** REQUIREMENT **
In the entries that follow, find the line containing "R2: thickness taken", then output exactly every line from the first through that one.

━━ MATERIAL PROVIDED

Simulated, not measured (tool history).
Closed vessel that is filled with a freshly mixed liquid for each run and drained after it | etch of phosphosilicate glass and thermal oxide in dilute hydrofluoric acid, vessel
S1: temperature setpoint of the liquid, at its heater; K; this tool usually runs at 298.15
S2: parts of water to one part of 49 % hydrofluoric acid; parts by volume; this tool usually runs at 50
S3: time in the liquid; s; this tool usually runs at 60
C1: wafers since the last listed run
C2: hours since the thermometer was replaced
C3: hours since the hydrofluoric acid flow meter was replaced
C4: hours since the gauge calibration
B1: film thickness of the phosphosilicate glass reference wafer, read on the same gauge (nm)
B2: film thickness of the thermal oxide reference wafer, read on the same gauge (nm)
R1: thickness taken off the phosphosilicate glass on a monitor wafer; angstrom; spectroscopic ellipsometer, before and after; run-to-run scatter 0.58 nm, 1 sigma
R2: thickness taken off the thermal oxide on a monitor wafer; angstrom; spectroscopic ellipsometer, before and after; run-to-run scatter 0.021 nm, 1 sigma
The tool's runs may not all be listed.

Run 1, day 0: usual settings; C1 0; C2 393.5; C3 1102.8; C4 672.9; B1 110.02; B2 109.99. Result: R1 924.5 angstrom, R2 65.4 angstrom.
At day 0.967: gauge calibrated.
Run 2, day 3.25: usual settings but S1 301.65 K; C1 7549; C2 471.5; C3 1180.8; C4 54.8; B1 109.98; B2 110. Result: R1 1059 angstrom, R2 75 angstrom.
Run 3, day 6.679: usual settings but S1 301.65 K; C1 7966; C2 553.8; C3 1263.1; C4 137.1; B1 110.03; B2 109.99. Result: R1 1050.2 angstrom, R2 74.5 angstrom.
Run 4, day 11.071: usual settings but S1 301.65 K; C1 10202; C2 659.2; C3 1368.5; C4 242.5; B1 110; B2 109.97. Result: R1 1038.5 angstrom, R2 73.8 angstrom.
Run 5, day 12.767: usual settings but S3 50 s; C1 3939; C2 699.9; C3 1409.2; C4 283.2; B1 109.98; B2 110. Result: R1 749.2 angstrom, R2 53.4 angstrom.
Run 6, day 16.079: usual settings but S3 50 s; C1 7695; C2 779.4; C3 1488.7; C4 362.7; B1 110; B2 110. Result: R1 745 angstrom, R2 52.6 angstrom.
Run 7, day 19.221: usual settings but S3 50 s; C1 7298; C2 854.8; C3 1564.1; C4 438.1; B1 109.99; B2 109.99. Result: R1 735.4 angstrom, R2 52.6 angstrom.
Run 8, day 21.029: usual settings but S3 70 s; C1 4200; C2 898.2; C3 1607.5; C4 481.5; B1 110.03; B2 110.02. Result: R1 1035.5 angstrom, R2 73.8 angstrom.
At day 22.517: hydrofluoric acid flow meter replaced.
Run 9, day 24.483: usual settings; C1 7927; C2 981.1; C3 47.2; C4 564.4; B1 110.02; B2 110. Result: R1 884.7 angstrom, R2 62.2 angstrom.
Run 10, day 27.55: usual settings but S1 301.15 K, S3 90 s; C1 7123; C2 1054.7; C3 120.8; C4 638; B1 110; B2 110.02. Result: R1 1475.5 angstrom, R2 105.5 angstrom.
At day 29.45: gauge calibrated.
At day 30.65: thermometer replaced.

━━━━

** EXERCISE OUTPUT **
Simulated, not measured (tool history).
Closed vessel that is filled with a freshly mixed liquid for each run and drained after it | etch of phosphosilicate glass and thermal oxide in dilute hydrofluoric acid, vessel
S1: temperature setpoint of the liquid, at its heater; K; this tool usually runs at 298.15
S2: parts of water to one part of 49 % hydrofluoric acid; parts by volume; this tool usually runs at 50
S3: time in the liquid; s; this tool usually runs at 60
C1: wafers since the last listed run
C2: hours since the thermometer was replaced
C3: hours since the hydrofluoric acid flow meter was replaced
C4: hours since the gauge calibration
B1: film thickness of the phosphosilicate glass reference wafer, read on the same gauge (nm)
B2: film thickness of the thermal oxide reference wafer, read on the same gauge (nm)
R1: thickness taken off the phosphosilicate glass on a monitor wafer; angstrom; spectroscopic ellipsometer, before and after; run-to-run scatter 0.58 nm, 1 sigma
R2: thickness taken off the thermal oxide on a monitor wafer; angstrom; spectroscopic ellipsometer, before and after; run-to-run scatter 0.021 nm, 1 sigma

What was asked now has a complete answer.